GIVEN INFORMATION Block Start
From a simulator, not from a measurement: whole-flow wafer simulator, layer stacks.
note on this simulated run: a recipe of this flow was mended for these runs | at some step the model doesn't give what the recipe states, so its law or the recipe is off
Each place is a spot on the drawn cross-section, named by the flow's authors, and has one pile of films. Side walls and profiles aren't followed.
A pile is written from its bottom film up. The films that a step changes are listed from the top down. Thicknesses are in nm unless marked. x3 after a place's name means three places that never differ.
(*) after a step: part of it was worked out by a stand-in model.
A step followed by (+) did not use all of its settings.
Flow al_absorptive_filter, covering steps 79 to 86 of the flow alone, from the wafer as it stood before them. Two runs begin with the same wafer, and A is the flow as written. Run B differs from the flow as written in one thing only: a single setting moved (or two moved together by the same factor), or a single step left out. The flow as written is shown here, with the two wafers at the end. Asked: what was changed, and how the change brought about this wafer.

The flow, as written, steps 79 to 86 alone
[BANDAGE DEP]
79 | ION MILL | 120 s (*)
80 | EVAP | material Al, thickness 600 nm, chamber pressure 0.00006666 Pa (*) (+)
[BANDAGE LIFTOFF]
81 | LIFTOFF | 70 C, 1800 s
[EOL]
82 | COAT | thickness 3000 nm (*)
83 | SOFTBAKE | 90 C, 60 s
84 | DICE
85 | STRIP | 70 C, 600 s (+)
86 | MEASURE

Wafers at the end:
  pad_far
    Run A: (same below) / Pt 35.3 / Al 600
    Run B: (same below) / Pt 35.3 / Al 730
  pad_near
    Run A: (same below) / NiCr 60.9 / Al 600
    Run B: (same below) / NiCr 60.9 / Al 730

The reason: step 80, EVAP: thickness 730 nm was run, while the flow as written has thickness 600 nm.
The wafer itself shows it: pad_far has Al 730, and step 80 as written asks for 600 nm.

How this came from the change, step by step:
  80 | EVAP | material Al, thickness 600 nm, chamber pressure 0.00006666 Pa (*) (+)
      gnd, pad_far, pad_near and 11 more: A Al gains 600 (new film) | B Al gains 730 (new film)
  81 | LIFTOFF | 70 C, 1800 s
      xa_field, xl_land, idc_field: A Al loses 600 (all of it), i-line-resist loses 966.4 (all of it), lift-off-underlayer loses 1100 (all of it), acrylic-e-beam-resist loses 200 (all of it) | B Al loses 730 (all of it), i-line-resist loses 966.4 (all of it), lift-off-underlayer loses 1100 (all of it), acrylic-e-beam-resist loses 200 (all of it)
GIVEN INFORMATION Block End

From the line containing "note on this" down to the line containing "79 | ION MILL | 120 s (*)" in the material above, reproduce every line exactly, including the two end lines.

● ANSWER SECTION
note on this simulated run: a recipe of this flow was mended for these runs | at some step the model doesn't give what the recipe states, so its law or the recipe is off
Each place is a spot on the drawn cross-section, named by the flow's authors, and has one pile of films. Side walls and profiles aren't followed.
A pile is written from its bottom film up. The films that a step changes are listed from the top down. Thicknesses are in nm unless marked. x3 after a place's name means three places that never differ.
(*) after a step: part of it was worked out by a stand-in model.
A step followed by (+) did not use all of its settings.
Flow al_absorptive_filter, covering steps 79 to 86 of the flow alone, from the wafer as it stood before them. Two runs begin with the same wafer, and A is the flow as written. Run B differs from the flow as written in one thing only: a single setting moved (or two moved together by the same factor), or a single step left out. The flow as written is shown here, with the two wafers at the end. Asked: what was changed, and how the change brought about this wafer.

The flow, as written, steps 79 to 86 alone
[BANDAGE DEP]
79 | ION MILL | 120 s (*)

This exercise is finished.